::: Provided material
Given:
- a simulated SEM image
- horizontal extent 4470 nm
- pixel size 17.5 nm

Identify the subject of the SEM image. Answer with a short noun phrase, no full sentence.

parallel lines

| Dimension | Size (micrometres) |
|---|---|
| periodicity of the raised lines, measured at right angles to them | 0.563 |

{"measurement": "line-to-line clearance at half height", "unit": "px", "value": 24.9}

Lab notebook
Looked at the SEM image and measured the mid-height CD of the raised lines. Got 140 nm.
::::::

All lines from the beginning of the material above through the one with "Lab notebook" need to be returned exactly; please return those and only those.

• **Result**:
Given:
- a simulated SEM image
- horizontal extent 4470 nm
- pixel size 17.5 nm

Identify the subject of the SEM image. Answer with a short noun phrase, no full sentence.

parallel lines

| Dimension | Size (micrometres) |
|---|---|
| periodicity of the raised lines, measured at right angles to them | 0.563 |

{"measurement": "line-to-line clearance at half height", "unit": "px", "value": 24.9}

Lab notebook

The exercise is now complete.